▸ Required action: Only the lines from the top of the data through the one with "C2: hours since the last thermocouple change" are to be written out, each exactly as it stands.

▸ Study material:
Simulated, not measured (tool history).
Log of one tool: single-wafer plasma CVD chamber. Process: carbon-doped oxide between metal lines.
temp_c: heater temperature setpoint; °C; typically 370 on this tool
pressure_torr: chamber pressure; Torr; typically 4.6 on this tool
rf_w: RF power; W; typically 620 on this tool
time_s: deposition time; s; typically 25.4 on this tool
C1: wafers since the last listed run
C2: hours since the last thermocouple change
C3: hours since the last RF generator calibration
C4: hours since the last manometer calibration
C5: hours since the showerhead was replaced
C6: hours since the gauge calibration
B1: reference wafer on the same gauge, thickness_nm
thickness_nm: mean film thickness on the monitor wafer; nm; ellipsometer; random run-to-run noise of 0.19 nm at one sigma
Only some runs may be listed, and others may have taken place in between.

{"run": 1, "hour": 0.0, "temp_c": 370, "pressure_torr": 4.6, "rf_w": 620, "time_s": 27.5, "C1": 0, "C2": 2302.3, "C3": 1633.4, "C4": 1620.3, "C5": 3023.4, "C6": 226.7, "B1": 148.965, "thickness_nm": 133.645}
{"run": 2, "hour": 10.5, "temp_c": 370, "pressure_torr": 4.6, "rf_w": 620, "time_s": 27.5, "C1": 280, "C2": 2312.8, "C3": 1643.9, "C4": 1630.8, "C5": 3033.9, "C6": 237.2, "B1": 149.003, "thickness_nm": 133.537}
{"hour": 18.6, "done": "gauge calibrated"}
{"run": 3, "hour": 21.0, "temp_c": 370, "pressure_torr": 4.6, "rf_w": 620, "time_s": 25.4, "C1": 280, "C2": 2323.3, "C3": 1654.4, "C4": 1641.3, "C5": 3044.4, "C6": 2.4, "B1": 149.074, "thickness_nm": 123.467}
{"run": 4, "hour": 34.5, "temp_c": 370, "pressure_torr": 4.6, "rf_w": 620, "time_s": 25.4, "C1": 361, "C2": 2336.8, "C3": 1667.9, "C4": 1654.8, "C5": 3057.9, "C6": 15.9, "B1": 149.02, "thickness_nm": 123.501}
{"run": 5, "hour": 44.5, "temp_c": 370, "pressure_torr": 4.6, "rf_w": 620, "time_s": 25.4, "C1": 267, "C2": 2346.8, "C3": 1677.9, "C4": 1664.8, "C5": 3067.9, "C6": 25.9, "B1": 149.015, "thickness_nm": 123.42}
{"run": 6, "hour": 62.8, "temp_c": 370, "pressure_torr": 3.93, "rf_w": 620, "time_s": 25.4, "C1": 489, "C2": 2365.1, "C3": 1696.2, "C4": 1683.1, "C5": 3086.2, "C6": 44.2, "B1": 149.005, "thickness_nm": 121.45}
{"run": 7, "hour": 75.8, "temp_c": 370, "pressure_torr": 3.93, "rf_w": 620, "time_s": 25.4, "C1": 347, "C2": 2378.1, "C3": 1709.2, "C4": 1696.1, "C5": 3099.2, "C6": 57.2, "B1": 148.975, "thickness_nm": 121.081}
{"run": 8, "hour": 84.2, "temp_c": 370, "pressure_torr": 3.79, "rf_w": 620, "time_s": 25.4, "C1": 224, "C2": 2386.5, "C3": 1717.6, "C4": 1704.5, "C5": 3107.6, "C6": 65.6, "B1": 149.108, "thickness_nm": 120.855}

▸ Written response:
Simulated, not measured (tool history).
Log of one tool: single-wafer plasma CVD chamber. Process: carbon-doped oxide between metal lines.
temp_c: heater temperature setpoint; °C; typically 370 on this tool
pressure_torr: chamber pressure; Torr; typically 4.6 on this tool
rf_w: RF power; W; typically 620 on this tool
time_s: deposition time; s; typically 25.4 on this tool
C1: wafers since the last listed run
C2: hours since the last thermocouple change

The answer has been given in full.